## [LISTED RECORDS]
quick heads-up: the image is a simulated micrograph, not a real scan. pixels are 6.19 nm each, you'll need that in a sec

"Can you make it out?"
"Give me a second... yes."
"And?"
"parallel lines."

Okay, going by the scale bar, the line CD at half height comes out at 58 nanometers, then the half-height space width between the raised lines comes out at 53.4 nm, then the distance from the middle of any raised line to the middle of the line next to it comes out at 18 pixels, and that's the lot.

## [TASK ITEM]
The whole listing above is to be transcribed exactly, line for line.

## [TASK RESULT]
quick heads-up: the image is a simulated micrograph, not a real scan. pixels are 6.19 nm each, you'll need that in a sec

"Can you make it out?"
"Give me a second... yes."
"And?"
"parallel lines."

Okay, going by the scale bar, the line CD at half height comes out at 58 nanometers, then the half-height space width between the raised lines comes out at 53.4 nm, then the distance from the middle of any raised line to the middle of the line next to it comes out at 18 pixels, and that's the lot.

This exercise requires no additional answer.